● Work instruction: Can you return the records below exactly as they stand, but only from the first line through the one with "some of these"?

[[ Given entries open ]]

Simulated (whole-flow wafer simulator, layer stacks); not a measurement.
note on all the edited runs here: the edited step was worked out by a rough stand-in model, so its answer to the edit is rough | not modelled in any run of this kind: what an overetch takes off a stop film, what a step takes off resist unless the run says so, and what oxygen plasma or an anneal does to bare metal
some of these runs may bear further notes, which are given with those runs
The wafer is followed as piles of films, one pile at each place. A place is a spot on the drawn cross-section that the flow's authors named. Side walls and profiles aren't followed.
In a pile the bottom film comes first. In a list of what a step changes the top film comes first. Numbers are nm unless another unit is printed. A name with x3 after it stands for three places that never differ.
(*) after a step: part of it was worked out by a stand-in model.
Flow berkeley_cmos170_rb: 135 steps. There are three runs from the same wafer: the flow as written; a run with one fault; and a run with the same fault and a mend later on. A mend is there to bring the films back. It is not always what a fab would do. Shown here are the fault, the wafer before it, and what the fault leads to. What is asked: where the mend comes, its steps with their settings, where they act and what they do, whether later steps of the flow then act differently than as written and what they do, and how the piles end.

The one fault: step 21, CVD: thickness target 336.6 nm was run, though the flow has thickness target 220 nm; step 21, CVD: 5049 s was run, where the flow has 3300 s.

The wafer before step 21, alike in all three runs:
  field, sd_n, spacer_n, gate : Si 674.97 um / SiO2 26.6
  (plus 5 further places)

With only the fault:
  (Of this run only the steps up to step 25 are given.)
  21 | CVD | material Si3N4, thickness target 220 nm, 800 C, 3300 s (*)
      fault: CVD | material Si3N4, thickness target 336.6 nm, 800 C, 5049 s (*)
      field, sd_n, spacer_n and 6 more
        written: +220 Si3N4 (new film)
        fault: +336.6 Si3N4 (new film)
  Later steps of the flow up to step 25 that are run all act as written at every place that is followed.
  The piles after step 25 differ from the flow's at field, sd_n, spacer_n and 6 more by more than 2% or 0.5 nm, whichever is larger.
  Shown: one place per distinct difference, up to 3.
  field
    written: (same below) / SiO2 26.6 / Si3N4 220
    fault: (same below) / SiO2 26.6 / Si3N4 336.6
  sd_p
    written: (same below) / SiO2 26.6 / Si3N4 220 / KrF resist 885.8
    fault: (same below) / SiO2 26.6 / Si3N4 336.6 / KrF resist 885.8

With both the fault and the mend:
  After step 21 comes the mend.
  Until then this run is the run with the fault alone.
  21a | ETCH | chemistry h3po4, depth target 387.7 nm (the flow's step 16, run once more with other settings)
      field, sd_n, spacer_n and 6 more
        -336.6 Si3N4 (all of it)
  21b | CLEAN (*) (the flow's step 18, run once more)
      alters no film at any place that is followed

[[ Given entries closed ]]

● Exercise output:
Simulated (whole-flow wafer simulator, layer stacks); not a measurement.
note on all the edited runs here: the edited step was worked out by a rough stand-in model, so its answer to the edit is rough | not modelled in any run of this kind: what an overetch takes off a stop film, what a step takes off resist unless the run says so, and what oxygen plasma or an anneal does to bare metal
some of these runs may bear further notes, which are given with those runs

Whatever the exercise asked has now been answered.